(Activity) What do the lines say from the start of the entries through the one containing "8 op CONFORMAL_DEP | material TiN | thk nm 5"? Repeat them exactly.

(Provided material)
━━━━━━
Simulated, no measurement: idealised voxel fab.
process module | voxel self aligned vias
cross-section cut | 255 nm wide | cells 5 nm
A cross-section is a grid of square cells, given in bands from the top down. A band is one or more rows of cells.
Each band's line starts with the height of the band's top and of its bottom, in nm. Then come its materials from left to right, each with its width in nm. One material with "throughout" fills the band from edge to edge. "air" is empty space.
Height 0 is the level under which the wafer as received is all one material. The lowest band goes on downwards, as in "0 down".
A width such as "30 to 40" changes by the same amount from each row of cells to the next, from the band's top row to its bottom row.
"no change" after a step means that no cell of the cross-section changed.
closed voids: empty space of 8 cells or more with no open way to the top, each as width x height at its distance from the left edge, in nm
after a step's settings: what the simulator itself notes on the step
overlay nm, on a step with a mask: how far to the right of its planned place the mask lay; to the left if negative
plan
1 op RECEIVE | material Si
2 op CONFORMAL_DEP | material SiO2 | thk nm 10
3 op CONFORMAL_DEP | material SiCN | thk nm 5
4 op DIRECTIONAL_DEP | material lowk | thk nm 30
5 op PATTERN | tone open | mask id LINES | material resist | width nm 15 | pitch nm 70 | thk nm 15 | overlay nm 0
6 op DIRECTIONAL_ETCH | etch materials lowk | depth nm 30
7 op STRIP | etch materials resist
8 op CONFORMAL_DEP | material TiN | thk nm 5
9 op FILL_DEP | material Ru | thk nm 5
━━━━━━

(Task output)
Simulated, no measurement: idealised voxel fab.
process module | voxel self aligned vias
cross-section cut | 255 nm wide | cells 5 nm
A cross-section is a grid of square cells, given in bands from the top down. A band is one or more rows of cells.
Each band's line starts with the height of the band's top and of its bottom, in nm. Then come its materials from left to right, each with its width in nm. One material with "throughout" fills the band from edge to edge. "air" is empty space.
Height 0 is the level under which the wafer as received is all one material. The lowest band goes on downwards, as in "0 down".
A width such as "30 to 40" changes by the same amount from each row of cells to the next, from the band's top row to its bottom row.
"no change" after a step means that no cell of the cross-section changed.
closed voids: empty space of 8 cells or more with no open way to the top, each as width x height at its distance from the left edge, in nm
after a step's settings: what the simulator itself notes on the step
overlay nm, on a step with a mask: how far to the right of its planned place the mask lay; to the left if negative
plan
1 op RECEIVE | material Si
2 op CONFORMAL_DEP | material SiO2 | thk nm 10
3 op CONFORMAL_DEP | material SiCN | thk nm 5
4 op DIRECTIONAL_DEP | material lowk | thk nm 30
5 op PATTERN | tone open | mask id LINES | material resist | width nm 15 | pitch nm 70 | thk nm 15 | overlay nm 0
6 op DIRECTIONAL_ETCH | etch materials lowk | depth nm 30
7 op STRIP | etch materials resist
8 op CONFORMAL_DEP | material TiN | thk nm 5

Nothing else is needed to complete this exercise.